- Opening Delimiter -

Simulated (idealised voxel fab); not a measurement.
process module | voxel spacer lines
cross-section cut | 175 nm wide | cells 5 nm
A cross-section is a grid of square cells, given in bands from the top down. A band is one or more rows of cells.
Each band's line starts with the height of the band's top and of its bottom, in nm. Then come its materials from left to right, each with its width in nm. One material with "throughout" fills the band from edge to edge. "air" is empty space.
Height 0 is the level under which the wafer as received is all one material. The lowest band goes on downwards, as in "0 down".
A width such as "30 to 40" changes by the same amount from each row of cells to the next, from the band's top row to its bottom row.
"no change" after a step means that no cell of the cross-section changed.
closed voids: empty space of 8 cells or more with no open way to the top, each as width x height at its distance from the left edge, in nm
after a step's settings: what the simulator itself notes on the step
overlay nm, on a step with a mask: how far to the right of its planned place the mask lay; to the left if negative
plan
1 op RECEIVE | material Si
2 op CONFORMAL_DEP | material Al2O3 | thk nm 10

- Closing Delimiter -

Your task is to restate, word for word, only those lines above that fall between the line holding "after a step's" and the line holding "1 op RECEIVE | material Si", inclusive.

after a step's settings: what the simulator itself notes on the step
overlay nm, on a step with a mask: how far to the right of its planned place the mask lay; to the left if negative
plan
1 op RECEIVE | material Si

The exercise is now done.